**Task item**
The listing that follows is to be repeated exactly.

┌──
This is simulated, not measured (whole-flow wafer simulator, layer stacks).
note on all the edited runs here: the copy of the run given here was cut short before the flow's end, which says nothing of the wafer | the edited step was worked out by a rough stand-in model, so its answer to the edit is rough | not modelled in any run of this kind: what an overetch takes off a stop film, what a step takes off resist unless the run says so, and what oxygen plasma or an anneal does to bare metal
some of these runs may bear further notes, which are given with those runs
└──

**Task response**
This is simulated, not measured (whole-flow wafer simulator, layer stacks).
note on all the edited runs here: the copy of the run given here was cut short before the flow's end, which says nothing of the wafer | the edited step was worked out by a rough stand-in model, so its answer to the edit is rough | not modelled in any run of this kind: what an overetch takes off a stop film, what a step takes off resist unless the run says so, and what oxygen plasma or an anneal does to bare metal
some of these runs may bear further notes, which are given with those runs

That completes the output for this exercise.